--- Activity ---
When you reply, transcribe every line of the data below exactly.

--- Given information ---
:::

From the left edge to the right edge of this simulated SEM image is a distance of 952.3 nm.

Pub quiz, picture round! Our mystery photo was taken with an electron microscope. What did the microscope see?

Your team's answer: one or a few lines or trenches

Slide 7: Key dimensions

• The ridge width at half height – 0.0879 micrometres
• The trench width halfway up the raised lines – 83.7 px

:::

--- Worked solution ---
From the left edge to the right edge of this simulated SEM image is a distance of 952.3 nm.

Pub quiz, picture round! Our mystery photo was taken with an electron microscope. What did the microscope see?

Your team's answer: one or a few lines or trenches

Slide 7: Key dimensions

• The ridge width at half height – 0.0879 micrometres
• The trench width halfway up the raised lines – 83.7 px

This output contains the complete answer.